Work task: Write out the entries below exactly. End with the line that contains "At each step".

=======

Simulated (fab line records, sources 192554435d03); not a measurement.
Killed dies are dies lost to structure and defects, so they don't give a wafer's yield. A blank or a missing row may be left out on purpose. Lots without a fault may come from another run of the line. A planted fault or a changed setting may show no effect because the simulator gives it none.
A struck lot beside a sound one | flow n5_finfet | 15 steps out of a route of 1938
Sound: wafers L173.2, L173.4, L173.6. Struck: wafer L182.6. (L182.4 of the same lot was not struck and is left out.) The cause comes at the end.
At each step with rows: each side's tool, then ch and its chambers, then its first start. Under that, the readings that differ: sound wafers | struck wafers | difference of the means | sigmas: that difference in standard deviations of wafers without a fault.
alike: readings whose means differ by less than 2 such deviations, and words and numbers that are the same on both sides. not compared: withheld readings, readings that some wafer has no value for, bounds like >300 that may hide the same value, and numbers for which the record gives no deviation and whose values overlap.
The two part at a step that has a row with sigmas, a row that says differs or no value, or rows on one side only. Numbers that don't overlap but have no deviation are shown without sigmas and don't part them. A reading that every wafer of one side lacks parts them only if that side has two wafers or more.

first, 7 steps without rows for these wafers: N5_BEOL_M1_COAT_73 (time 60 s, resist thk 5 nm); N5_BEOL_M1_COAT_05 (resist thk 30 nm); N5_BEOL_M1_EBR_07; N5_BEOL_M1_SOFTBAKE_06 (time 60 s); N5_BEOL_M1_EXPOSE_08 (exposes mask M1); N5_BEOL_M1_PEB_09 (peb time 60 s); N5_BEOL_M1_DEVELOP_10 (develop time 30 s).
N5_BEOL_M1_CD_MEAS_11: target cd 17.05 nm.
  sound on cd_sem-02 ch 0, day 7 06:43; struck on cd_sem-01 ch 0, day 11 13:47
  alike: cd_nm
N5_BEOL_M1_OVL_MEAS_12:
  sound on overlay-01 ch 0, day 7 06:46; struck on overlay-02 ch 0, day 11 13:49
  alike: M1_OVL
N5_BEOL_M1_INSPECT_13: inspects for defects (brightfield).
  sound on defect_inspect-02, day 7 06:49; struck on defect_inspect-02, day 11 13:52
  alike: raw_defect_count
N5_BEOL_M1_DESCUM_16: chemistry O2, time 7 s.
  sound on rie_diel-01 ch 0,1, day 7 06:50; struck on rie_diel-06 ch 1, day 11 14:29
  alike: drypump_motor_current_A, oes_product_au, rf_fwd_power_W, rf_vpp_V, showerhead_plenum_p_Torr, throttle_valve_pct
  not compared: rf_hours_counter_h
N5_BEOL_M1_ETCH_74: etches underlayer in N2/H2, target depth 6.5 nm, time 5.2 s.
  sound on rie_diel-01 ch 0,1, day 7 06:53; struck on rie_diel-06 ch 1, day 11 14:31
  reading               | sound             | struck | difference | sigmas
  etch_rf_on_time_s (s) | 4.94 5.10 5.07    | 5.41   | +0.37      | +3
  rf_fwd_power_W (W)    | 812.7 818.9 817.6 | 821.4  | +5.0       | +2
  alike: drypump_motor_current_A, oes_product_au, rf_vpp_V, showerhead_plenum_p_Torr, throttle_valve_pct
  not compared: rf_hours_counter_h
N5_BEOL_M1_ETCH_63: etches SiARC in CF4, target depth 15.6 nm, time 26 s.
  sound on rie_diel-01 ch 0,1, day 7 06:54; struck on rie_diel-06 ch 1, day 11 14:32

=======

Exercise output:
Simulated (fab line records, sources 192554435d03); not a measurement.
Killed dies are dies lost to structure and defects, so they don't give a wafer's yield. A blank or a missing row may be left out on purpose. Lots without a fault may come from another run of the line. A planted fault or a changed setting may show no effect because the simulator gives it none.
A struck lot beside a sound one | flow n5_finfet | 15 steps out of a route of 1938
Sound: wafers L173.2, L173.4, L173.6. Struck: wafer L182.6. (L182.4 of the same lot was not struck and is left out.) The cause comes at the end.
At each step with rows: each side's tool, then ch and its chambers, then its first start. Under that, the readings that differ: sound wafers | struck wafers | difference of the means | sigmas: that difference in standard deviations of wafers without a fault.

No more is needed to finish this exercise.